******

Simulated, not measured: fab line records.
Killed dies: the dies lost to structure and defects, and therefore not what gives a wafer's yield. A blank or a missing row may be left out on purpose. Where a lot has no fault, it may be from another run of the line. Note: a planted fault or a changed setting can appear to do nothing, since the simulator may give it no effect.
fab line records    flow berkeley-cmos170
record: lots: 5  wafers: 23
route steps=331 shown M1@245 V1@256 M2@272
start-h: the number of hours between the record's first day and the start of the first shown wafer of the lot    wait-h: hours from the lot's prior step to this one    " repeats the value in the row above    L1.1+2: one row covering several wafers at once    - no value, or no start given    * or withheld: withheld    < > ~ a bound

******

▶ _Work request_
Please print the material above exactly as it appears, from its first line through the line containing "route steps=331 shown M1@245 V1@256 M2@272", inclusive, and stop there.

▶ _Task response_
Simulated, not measured: fab line records.
Killed dies: the dies lost to structure and defects, and therefore not what gives a wafer's yield. A blank or a missing row may be left out on purpose. Where a lot has no fault, it may be from another run of the line. Note: a planted fault or a changed setting can appear to do nothing, since the simulator may give it no effect.
fab line records    flow berkeley-cmos170
record: lots: 5  wafers: 23
route steps=331 shown M1@245 V1@256 M2@272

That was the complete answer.